__Brief__:
Set down exactly the lines of the records from the top to the line containing "Known at the"; include both.

------ Dataset content ------

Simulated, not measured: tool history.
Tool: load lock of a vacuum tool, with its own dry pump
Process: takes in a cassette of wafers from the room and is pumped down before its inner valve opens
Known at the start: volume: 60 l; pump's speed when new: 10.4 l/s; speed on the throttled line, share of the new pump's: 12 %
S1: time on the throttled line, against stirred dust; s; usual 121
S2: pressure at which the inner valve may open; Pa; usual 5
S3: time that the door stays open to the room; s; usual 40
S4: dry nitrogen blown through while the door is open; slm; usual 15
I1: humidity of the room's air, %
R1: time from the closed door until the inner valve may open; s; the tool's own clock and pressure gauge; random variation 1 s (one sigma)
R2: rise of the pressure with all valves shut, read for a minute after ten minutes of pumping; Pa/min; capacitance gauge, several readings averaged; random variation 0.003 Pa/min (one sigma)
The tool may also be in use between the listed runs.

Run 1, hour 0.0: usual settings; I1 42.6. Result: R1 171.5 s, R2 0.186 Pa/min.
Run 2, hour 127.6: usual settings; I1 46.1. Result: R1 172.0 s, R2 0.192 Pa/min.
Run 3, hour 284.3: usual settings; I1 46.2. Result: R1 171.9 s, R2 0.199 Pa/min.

------

__Response area__:
Simulated, not measured: tool history.
Tool: load lock of a vacuum tool, with its own dry pump
Process: takes in a cassette of wafers from the room and is pumped down before its inner valve opens
Known at the start: volume: 60 l; pump's speed when new: 10.4 l/s; speed on the throttled line, share of the new pump's: 12 %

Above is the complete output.